**Task item**. Please write out word for word the opening lines of the material, including the line with "At each step" as the last.

= = = = =

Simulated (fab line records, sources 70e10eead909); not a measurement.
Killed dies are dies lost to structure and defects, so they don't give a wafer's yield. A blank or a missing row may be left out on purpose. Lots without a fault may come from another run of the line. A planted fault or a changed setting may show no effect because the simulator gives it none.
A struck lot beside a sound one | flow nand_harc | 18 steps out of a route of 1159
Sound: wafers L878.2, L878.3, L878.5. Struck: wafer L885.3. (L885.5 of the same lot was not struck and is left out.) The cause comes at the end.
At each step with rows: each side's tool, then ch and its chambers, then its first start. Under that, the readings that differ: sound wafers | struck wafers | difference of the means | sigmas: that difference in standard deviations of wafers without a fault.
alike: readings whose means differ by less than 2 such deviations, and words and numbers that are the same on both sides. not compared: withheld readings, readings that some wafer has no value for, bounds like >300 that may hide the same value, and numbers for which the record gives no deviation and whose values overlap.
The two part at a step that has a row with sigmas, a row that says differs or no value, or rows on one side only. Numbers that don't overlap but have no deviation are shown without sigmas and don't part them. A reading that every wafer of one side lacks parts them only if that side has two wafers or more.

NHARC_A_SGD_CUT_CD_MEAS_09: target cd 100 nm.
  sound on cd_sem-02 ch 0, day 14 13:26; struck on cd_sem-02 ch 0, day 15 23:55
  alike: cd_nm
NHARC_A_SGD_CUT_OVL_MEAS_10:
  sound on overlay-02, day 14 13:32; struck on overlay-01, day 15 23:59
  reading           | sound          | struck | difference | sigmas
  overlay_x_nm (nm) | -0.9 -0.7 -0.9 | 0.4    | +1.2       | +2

= = = = =

**Exercise result**.
Simulated (fab line records, sources 70e10eead909); not a measurement.
Killed dies are dies lost to structure and defects, so they don't give a wafer's yield. A blank or a missing row may be left out on purpose. Lots without a fault may come from another run of the line. A planted fault or a changed setting may show no effect because the simulator gives it none.
A struck lot beside a sound one | flow nand_harc | 18 steps out of a route of 1159
Sound: wafers L878.2, L878.3, L878.5. Struck: wafer L885.3. (L885.5 of the same lot was not struck and is left out.) The cause comes at the end.
At each step with rows: each side's tool, then ch and its chambers, then its first start. Under that, the readings that differ: sound wafers | struck wafers | difference of the means | sigmas: that difference in standard deviations of wafers without a fault.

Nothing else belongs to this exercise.